Please copy out the records that follow, word for word.

+++ SUPPLIED ENTRIES
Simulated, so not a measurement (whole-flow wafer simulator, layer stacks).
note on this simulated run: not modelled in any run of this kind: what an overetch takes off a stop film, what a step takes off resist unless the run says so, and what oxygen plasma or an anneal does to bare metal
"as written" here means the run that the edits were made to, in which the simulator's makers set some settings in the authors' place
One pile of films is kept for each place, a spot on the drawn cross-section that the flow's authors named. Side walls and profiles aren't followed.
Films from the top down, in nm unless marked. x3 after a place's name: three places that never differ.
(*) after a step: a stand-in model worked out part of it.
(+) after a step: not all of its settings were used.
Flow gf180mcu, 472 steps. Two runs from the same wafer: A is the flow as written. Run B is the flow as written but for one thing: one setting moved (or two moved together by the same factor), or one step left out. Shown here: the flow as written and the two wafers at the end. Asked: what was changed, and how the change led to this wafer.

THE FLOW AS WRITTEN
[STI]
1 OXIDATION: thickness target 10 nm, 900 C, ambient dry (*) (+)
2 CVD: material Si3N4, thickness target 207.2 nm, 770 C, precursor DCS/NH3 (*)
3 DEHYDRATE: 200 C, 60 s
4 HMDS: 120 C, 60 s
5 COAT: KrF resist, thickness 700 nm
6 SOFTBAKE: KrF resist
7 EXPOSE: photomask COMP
++++++

ANSWER SPACE:
Simulated, so not a measurement (whole-flow wafer simulator, layer stacks).
note on this simulated run: not modelled in any run of this kind: what an overetch takes off a stop film, what a step takes off resist unless the run says so, and what oxygen plasma or an anneal does to bare metal
"as written" here means the run that the edits were made to, in which the simulator's makers set some settings in the authors' place
One pile of films is kept for each place, a spot on the drawn cross-section that the flow's authors named. Side walls and profiles aren't followed.
Films from the top down, in nm unless marked. x3 after a place's name: three places that never differ.
(*) after a step: a stand-in model worked out part of it.
(+) after a step: not all of its settings were used.
Flow gf180mcu, 472 steps. Two runs from the same wafer: A is the flow as written. Run B is the flow as written but for one thing: one setting moved (or two moved together by the same factor), or one step left out. Shown here: the flow as written and the two wafers at the end. Asked: what was changed, and how the change led to this wafer.

THE FLOW AS WRITTEN
[STI]
1 OXIDATION: thickness target 10 nm, 900 C, ambient dry (*) (+)
2 CVD: material Si3N4, thickness target 207.2 nm, 770 C, precursor DCS/NH3 (*)
3 DEHYDRATE: 200 C, 60 s
4 HMDS: 120 C, 60 s
5 COAT: KrF resist, thickness 700 nm
6 SOFTBAKE: KrF resist
7 EXPOSE: photomask COMP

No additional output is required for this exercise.